(Raw data begins)
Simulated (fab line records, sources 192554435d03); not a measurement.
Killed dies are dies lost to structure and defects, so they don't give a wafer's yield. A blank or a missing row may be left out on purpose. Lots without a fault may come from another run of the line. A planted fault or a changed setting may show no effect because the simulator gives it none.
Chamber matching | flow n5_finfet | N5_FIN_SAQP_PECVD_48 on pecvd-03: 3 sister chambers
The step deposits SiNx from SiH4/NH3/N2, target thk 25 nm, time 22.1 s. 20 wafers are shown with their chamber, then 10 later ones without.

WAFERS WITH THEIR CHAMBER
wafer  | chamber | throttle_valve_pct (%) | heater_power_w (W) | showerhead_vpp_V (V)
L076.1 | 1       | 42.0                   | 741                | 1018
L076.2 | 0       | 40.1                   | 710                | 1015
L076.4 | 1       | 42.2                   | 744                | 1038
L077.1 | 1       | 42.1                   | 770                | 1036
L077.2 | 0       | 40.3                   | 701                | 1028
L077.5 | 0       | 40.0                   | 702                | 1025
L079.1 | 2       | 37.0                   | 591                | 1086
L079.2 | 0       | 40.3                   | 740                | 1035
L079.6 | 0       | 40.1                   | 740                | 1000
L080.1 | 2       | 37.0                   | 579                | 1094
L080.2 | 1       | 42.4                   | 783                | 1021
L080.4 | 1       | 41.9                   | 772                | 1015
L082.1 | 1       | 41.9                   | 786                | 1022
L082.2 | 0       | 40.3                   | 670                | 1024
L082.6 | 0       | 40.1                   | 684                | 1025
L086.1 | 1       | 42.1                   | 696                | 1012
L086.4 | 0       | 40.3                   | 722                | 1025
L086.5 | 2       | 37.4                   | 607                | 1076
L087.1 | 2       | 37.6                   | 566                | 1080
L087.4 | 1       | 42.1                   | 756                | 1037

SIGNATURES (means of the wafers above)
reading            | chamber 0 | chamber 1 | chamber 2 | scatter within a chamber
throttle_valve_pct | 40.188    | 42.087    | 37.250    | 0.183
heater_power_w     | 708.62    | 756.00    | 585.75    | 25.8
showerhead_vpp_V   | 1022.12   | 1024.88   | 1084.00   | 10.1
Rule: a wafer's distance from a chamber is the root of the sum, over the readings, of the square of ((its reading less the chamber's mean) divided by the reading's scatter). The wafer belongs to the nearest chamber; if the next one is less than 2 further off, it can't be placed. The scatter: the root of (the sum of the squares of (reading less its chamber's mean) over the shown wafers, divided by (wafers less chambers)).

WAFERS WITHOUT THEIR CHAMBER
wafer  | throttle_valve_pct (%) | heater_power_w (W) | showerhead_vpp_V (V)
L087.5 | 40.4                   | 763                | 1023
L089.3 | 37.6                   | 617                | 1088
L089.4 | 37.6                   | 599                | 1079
(Raw data ends)

Work task: From the material above, retype precisely the lines between the line holding "L087.5 | 40.4" and the line holding "L089.3 | 37.6", inclusive, and nothing beyond them.

Answer box:
L087.5 | 40.4                   | 763                | 1023
L089.3 | 37.6                   | 617                | 1088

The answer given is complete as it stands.